As the answer, set down the lines below from the one containing "This log may" through the one containing "Run 1, hour", exactly and inclusively, and no others.

*** Block opens ***

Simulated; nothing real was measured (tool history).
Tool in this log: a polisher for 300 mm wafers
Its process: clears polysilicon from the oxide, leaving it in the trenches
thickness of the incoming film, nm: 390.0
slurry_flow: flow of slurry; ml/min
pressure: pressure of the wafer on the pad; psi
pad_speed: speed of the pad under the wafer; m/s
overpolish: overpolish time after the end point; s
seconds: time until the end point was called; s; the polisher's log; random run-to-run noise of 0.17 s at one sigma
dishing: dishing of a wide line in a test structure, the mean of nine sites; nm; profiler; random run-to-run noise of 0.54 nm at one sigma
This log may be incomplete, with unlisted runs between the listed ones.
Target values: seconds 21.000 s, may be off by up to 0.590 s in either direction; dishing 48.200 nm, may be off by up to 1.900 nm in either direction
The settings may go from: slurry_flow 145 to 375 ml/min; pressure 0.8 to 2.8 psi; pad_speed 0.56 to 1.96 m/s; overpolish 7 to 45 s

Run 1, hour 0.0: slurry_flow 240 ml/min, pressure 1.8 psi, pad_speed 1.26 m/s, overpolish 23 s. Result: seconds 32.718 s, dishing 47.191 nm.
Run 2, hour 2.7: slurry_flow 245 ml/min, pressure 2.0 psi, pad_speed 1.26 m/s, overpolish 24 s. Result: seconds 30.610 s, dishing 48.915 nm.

*** Block closes ***

Response area:
This log may be incomplete, with unlisted runs between the listed ones.
Target values: seconds 21.000 s, may be off by up to 0.590 s in either direction; dishing 48.200 nm, may be off by up to 1.900 nm in either direction
The settings may go from: slurry_flow 145 to 375 ml/min; pressure 0.8 to 2.8 psi; pad_speed 0.56 to 1.96 m/s; overpolish 7 to 45 s

Run 1, hour 0.0: slurry_flow 240 ml/min, pressure 1.8 psi, pad_speed 1.26 m/s, overpolish 23 s. Result: seconds 32.718 s, dishing 47.191 nm.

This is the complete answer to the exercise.